***** SUPPLIED INFORMATION *****

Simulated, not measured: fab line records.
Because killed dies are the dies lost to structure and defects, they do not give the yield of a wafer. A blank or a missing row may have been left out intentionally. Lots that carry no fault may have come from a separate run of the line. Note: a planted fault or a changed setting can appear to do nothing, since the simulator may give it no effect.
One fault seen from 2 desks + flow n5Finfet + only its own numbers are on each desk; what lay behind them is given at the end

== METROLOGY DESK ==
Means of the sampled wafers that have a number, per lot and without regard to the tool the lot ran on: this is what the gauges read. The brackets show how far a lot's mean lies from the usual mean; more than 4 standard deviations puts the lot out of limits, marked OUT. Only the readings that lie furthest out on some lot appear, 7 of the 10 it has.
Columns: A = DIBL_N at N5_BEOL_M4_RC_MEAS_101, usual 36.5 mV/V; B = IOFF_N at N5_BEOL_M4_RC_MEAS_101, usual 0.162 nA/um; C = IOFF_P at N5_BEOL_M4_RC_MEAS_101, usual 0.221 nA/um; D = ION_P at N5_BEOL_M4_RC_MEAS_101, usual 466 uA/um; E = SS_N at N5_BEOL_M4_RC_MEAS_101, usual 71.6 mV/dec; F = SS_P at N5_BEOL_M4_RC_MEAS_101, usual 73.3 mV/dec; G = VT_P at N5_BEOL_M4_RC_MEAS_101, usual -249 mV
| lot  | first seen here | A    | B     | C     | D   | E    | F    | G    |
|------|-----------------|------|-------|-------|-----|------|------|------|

*****

WORK ITEM -> What you retype should run from the first line of the entries above through the line containing "Because killed dies", exactly and in full.

TASK ANSWER ->
Simulated, not measured: fab line records.
Because killed dies are the dies lost to structure and defects, they do not give the yield of a wafer. A blank or a missing row may have been left out intentionally. Lots that carry no fault may have come from a separate run of the line. Note: a planted fault or a changed setting can appear to do nothing, since the simulator may give it no effect.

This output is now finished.